__WORK ITEM__
Exactly as written, restate the material below from its first line through the line containing "L088.5 | can't", and stop there.

__DATA PROVIDED__
+ + + +

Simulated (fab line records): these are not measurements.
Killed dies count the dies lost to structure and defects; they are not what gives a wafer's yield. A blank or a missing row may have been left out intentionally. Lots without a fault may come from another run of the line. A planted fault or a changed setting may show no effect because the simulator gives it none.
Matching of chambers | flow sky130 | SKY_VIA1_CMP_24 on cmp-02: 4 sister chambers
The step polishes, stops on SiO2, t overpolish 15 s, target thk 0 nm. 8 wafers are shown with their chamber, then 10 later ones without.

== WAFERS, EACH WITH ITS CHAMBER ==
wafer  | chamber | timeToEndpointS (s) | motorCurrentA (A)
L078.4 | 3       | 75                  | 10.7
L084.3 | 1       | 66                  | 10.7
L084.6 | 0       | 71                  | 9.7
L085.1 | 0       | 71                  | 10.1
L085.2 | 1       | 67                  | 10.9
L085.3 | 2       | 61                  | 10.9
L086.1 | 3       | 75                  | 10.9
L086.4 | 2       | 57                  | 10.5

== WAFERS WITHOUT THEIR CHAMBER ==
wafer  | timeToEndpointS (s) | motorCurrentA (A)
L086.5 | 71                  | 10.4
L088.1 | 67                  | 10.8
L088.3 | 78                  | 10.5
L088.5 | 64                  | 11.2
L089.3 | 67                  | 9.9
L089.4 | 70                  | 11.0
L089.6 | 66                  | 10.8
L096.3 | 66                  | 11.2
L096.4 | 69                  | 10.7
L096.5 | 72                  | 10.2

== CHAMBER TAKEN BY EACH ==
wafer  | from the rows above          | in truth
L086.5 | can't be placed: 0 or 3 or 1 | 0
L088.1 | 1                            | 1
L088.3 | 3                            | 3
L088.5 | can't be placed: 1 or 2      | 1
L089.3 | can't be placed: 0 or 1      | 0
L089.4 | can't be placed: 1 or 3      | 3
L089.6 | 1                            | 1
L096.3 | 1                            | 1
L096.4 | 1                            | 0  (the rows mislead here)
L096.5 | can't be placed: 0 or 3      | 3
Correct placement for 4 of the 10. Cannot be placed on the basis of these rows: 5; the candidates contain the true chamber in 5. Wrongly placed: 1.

+ + + +

__EXERCISE SOLUTION__
Simulated (fab line records): these are not measurements.
Killed dies count the dies lost to structure and defects; they are not what gives a wafer's yield. A blank or a missing row may have been left out intentionally. Lots without a fault may come from another run of the line. A planted fault or a changed setting may show no effect because the simulator gives it none.
Matching of chambers | flow sky130 | SKY_VIA1_CMP_24 on cmp-02: 4 sister chambers
The step polishes, stops on SiO2, t overpolish 15 s, target thk 0 nm. 8 wafers are shown with their chamber, then 10 later ones without.

== WAFERS, EACH WITH ITS CHAMBER ==
wafer  | chamber | timeToEndpointS (s) | motorCurrentA (A)
L078.4 | 3       | 75                  | 10.7
L084.3 | 1       | 66                  | 10.7
L084.6 | 0       | 71                  | 9.7
L085.1 | 0       | 71                  | 10.1
L085.2 | 1       | 67                  | 10.9
L085.3 | 2       | 61                  | 10.9
L086.1 | 3       | 75                  | 10.9
L086.4 | 2       | 57                  | 10.5

== WAFERS WITHOUT THEIR CHAMBER ==
wafer  | timeToEndpointS (s) | motorCurrentA (A)
L086.5 | 71                  | 10.4
L088.1 | 67                  | 10.8
L088.3 | 78                  | 10.5
L088.5 | 64                  | 11.2
L089.3 | 67                  | 9.9
L089.4 | 70                  | 11.0
L089.6 | 66                  | 10.8
L096.3 | 66                  | 11.2
L096.4 | 69                  | 10.7
L096.5 | 72                  | 10.2

== CHAMBER TAKEN BY EACH ==
wafer  | from the rows above          | in truth
L086.5 | can't be placed: 0 or 3 or 1 | 0
L088.1 | 1                            | 1
L088.3 | 3                            | 3
L088.5 | can't be placed: 1 or 2      | 1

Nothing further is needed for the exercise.